All of the data below should be returned exactly.

□ □ □ □
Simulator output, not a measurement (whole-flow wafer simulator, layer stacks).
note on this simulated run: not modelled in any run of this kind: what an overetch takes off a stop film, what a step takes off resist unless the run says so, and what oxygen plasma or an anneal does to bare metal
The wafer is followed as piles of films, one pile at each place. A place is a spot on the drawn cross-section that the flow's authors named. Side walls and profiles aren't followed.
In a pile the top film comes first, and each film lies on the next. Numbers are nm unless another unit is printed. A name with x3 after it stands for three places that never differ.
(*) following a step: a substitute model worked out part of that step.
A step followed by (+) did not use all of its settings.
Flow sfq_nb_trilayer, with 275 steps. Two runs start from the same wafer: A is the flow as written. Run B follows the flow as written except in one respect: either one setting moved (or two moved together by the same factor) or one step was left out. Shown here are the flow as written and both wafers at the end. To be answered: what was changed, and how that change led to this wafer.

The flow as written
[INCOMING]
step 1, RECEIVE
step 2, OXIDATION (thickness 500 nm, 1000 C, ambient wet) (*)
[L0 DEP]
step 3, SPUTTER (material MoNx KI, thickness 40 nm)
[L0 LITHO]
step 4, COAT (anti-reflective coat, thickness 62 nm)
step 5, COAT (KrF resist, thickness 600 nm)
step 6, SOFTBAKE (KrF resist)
□ □ □ □

→ TASK RESULT:
Simulator output, not a measurement (whole-flow wafer simulator, layer stacks).
note on this simulated run: not modelled in any run of this kind: what an overetch takes off a stop film, what a step takes off resist unless the run says so, and what oxygen plasma or an anneal does to bare metal
The wafer is followed as piles of films, one pile at each place. A place is a spot on the drawn cross-section that the flow's authors named. Side walls and profiles aren't followed.
In a pile the top film comes first, and each film lies on the next. Numbers are nm unless another unit is printed. A name with x3 after it stands for three places that never differ.
(*) following a step: a substitute model worked out part of that step.
A step followed by (+) did not use all of its settings.
Flow sfq_nb_trilayer, with 275 steps. Two runs start from the same wafer: A is the flow as written. Run B follows the flow as written except in one respect: either one setting moved (or two moved together by the same factor) or one step was left out. Shown here are the flow as written and both wafers at the end. To be answered: what was changed, and how that change led to this wafer.

The flow as written
[INCOMING]
step 1, RECEIVE
step 2, OXIDATION (thickness 500 nm, 1000 C, ambient wet) (*)
[L0 DEP]
step 3, SPUTTER (material MoNx KI, thickness 40 nm)
[L0 LITHO]
step 4, COAT (anti-reflective coat, thickness 62 nm)
step 5, COAT (KrF resist, thickness 600 nm)
step 6, SOFTBAKE (KrF resist)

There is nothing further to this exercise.